• **STUDY MATERIAL**
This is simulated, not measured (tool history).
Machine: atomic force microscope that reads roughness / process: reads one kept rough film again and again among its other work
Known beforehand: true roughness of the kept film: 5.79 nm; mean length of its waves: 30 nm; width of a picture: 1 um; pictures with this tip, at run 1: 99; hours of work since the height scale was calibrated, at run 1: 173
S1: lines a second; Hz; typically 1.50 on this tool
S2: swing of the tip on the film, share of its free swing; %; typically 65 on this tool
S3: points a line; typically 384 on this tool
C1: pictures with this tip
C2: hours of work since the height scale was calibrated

• **WORK REQUEST**
Retype the data precisely.

• **TASK ANSWER**
This is simulated, not measured (tool history).
Machine: atomic force microscope that reads roughness / process: reads one kept rough film again and again among its other work
Known beforehand: true roughness of the kept film: 5.79 nm; mean length of its waves: 30 nm; width of a picture: 1 um; pictures with this tip, at run 1: 99; hours of work since the height scale was calibrated, at run 1: 173
S1: lines a second; Hz; typically 1.50 on this tool
S2: swing of the tip on the film, share of its free swing; %; typically 65 on this tool
S3: points a line; typically 384 on this tool
C1: pictures with this tip
C2: hours of work since the height scale was calibrated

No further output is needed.